────────

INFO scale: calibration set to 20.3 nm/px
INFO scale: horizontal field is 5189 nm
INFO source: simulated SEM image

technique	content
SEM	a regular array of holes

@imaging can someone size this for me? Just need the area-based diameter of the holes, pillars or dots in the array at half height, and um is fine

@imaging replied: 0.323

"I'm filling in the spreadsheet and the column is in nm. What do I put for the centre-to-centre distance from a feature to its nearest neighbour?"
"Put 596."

────────

» **Action item**
Could you copy out every record above exactly as it appears?

» **Response**
INFO scale: calibration set to 20.3 nm/px
INFO scale: horizontal field is 5189 nm
INFO source: simulated SEM image

technique	content
SEM	a regular array of holes

@imaging can someone size this for me? Just need the area-based diameter of the holes, pillars or dots in the array at half height, and um is fine

@imaging replied: 0.323

"I'm filling in the spreadsheet and the column is in nm. What do I put for the centre-to-centre distance from a feature to its nearest neighbour?"
"Put 596."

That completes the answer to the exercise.